Your response should contain every record below, copied exactly.

..........
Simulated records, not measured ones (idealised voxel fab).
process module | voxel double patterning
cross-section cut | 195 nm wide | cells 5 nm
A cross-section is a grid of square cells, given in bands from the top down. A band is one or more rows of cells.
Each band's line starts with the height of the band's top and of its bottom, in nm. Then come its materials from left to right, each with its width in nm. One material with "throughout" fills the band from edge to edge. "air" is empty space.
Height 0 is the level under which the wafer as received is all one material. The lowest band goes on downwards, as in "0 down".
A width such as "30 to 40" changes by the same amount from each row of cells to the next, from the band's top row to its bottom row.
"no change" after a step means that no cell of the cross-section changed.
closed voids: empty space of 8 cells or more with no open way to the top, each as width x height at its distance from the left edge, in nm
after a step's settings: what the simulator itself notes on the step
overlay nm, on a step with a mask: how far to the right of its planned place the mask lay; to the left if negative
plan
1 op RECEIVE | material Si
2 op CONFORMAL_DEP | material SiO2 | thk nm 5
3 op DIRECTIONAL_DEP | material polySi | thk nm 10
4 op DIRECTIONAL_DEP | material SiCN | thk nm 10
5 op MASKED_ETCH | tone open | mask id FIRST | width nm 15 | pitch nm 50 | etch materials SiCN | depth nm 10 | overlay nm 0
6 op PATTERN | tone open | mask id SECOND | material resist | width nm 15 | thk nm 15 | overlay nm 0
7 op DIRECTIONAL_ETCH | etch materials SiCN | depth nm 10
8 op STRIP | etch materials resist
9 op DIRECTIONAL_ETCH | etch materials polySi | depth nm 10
..........

## TASK RESULT
Simulated records, not measured ones (idealised voxel fab).
process module | voxel double patterning
cross-section cut | 195 nm wide | cells 5 nm
A cross-section is a grid of square cells, given in bands from the top down. A band is one or more rows of cells.
Each band's line starts with the height of the band's top and of its bottom, in nm. Then come its materials from left to right, each with its width in nm. One material with "throughout" fills the band from edge to edge. "air" is empty space.
Height 0 is the level under which the wafer as received is all one material. The lowest band goes on downwards, as in "0 down".
A width such as "30 to 40" changes by the same amount from each row of cells to the next, from the band's top row to its bottom row.
"no change" after a step means that no cell of the cross-section changed.
closed voids: empty space of 8 cells or more with no open way to the top, each as width x height at its distance from the left edge, in nm
after a step's settings: what the simulator itself notes on the step
overlay nm, on a step with a mask: how far to the right of its planned place the mask lay; to the left if negative
plan
1 op RECEIVE | material Si
2 op CONFORMAL_DEP | material SiO2 | thk nm 5
3 op DIRECTIONAL_DEP | material polySi | thk nm 10
4 op DIRECTIONAL_DEP | material SiCN | thk nm 10
5 op MASKED_ETCH | tone open | mask id FIRST | width nm 15 | pitch nm 50 | etch materials SiCN | depth nm 10 | overlay nm 0
6 op PATTERN | tone open | mask id SECOND | material resist | width nm 15 | thk nm 15 | overlay nm 0
7 op DIRECTIONAL_ETCH | etch materials SiCN | depth nm 10
8 op STRIP | etch materials resist
9 op DIRECTIONAL_ETCH | etch materials polySi | depth nm 10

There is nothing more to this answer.